▶ Assigned task
In full and without changes, output the data.

▶ Extracted entries
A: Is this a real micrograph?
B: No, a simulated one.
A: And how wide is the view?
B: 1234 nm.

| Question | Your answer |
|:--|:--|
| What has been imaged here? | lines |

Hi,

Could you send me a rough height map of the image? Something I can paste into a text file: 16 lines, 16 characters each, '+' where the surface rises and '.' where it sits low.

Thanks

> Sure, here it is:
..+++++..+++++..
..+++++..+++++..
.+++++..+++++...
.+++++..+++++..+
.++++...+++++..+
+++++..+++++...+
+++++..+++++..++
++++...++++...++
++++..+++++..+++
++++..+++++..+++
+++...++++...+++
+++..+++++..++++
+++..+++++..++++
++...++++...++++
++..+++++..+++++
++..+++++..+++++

▶ Written solution
A: Is this a real micrograph?
B: No, a simulated one.
A: And how wide is the view?
B: 1234 nm.

| Question | Your answer |
|:--|:--|
| What has been imaged here? | lines |

Hi,

Could you send me a rough height map of the image? Something I can paste into a text file: 16 lines, 16 characters each, '+' where the surface rises and '.' where it sits low.

Thanks

> Sure, here it is:
..+++++..+++++..
..+++++..+++++..
.+++++..+++++...
.+++++..+++++..+
.++++...+++++..+
+++++..+++++...+
+++++..+++++..++
++++...++++...++
++++..+++++..+++
++++..+++++..+++
+++...++++...+++
+++..+++++..++++
+++..+++++..++++
++...++++...++++
++..+++++..+++++
++..+++++..+++++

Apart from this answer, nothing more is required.